Recorded data
==============================
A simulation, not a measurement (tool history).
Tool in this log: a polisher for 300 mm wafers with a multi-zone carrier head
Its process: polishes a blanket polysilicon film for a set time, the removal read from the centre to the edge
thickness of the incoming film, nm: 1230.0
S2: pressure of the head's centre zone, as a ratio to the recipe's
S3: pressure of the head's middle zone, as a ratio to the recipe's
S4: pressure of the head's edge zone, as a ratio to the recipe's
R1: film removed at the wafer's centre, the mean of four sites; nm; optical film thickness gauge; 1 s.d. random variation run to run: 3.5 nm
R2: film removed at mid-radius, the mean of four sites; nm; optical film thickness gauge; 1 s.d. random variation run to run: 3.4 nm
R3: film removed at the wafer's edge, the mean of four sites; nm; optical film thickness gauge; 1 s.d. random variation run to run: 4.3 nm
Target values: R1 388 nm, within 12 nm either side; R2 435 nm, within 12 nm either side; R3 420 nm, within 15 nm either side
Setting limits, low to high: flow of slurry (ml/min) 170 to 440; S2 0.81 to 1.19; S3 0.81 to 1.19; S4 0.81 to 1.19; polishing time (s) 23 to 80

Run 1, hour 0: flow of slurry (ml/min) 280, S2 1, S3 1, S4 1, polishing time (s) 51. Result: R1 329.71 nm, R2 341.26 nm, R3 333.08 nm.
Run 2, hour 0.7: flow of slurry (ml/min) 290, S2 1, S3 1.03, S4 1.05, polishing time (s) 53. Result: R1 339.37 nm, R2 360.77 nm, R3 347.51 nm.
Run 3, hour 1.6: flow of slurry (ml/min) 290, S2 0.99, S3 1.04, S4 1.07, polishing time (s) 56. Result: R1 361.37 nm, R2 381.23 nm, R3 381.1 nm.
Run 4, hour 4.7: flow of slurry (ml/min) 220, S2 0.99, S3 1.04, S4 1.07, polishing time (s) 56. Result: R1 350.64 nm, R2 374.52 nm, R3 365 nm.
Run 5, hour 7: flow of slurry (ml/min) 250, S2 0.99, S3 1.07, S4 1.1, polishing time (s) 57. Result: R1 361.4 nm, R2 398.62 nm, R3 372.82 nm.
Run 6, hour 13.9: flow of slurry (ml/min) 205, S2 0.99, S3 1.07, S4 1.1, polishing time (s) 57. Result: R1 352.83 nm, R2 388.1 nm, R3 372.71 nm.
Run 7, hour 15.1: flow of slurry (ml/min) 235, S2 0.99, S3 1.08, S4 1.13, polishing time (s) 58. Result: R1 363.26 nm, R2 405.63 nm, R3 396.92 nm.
==============================

Nothing but the lines from the beginning of the records through the line with "S3: pressure of" should appear, each printed exactly.

Task solution
A simulation, not a measurement (tool history).
Tool in this log: a polisher for 300 mm wafers with a multi-zone carrier head
Its process: polishes a blanket polysilicon film for a set time, the removal read from the centre to the edge
thickness of the incoming film, nm: 1230.0
S2: pressure of the head's centre zone, as a ratio to the recipe's
S3: pressure of the head's middle zone, as a ratio to the recipe's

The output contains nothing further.